---*---

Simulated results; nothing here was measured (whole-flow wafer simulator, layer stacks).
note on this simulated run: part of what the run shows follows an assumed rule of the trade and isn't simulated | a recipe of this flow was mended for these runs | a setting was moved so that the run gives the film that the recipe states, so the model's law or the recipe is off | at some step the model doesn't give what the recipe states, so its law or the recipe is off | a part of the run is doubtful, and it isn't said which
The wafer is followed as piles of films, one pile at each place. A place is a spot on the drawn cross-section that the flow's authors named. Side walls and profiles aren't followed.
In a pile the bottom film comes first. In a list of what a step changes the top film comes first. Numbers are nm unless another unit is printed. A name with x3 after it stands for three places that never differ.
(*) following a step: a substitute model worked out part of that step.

---*---

Transcribe the data word for word.

▶ **EXERCISE OUTPUT**:
Simulated results; nothing here was measured (whole-flow wafer simulator, layer stacks).
note on this simulated run: part of what the run shows follows an assumed rule of the trade and isn't simulated | a recipe of this flow was mended for these runs | a setting was moved so that the run gives the film that the recipe states, so the model's law or the recipe is off | at some step the model doesn't give what the recipe states, so its law or the recipe is off | a part of the run is doubtful, and it isn't said which
The wafer is followed as piles of films, one pile at each place. A place is a spot on the drawn cross-section that the flow's authors named. Side walls and profiles aren't followed.
In a pile the bottom film comes first. In a list of what a step changes the top film comes first. Numbers are nm unless another unit is printed. A name with x3 after it stands for three places that never differ.
(*) following a step: a substitute model worked out part of that step.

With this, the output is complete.